Data extract Block Start
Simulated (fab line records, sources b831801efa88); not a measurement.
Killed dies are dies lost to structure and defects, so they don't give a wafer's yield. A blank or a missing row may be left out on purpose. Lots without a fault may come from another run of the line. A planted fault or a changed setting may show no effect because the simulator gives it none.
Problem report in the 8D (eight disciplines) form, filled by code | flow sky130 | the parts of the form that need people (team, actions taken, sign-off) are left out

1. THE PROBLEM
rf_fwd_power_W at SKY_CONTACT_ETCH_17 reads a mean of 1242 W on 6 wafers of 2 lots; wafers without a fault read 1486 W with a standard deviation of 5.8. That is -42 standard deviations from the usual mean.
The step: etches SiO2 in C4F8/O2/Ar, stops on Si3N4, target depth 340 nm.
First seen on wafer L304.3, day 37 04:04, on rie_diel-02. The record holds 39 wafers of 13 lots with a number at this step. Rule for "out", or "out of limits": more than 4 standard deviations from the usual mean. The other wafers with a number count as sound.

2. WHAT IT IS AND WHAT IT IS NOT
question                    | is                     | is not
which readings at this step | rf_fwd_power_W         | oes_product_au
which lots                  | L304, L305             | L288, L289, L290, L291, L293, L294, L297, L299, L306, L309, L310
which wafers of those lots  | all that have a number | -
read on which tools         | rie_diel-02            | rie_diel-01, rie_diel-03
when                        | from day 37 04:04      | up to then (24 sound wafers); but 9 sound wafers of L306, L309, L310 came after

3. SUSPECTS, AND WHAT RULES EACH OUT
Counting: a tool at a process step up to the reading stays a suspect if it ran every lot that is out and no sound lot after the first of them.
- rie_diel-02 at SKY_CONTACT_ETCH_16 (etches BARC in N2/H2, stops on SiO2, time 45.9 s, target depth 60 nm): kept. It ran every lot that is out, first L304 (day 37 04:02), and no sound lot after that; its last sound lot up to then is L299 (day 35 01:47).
Data extract Block End

Activity: From the opening line of the data above through the line that contains "Killed dies are", please print each line as it stands and only those lines.

Response:
Simulated (fab line records, sources b831801efa88); not a measurement.
Killed dies are dies lost to structure and defects, so they don't give a wafer's yield. A blank or a missing row may be left out on purpose. Lots without a fault may come from another run of the line. A planted fault or a changed setting may show no effect because the simulator gives it none.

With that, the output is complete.